▶ Extracted data
━━━━━━━━

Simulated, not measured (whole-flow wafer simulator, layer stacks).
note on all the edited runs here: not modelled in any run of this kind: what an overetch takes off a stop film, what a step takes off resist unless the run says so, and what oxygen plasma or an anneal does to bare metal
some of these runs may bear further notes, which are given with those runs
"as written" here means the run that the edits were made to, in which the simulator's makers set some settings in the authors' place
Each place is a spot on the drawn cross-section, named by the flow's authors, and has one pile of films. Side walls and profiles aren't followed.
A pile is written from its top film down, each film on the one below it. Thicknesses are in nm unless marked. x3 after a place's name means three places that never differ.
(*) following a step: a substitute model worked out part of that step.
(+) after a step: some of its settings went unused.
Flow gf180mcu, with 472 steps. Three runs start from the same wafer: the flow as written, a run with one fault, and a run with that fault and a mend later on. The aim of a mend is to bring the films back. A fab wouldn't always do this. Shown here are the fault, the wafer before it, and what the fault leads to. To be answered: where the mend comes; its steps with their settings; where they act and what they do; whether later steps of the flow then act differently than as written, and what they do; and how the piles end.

━━━━━━━━

▶ Brief
Produce a word-for-word copy of everything above from the line holding "Each place is" down to the line holding "(+) after a", with both of those lines kept.

▶ Exercise result
Each place is a spot on the drawn cross-section, named by the flow's authors, and has one pile of films. Side walls and profiles aren't followed.
A pile is written from its top film down, each film on the one below it. Thicknesses are in nm unless marked. x3 after a place's name means three places that never differ.
(*) following a step: a substitute model worked out part of that step.
(+) after a step: some of its settings went unused.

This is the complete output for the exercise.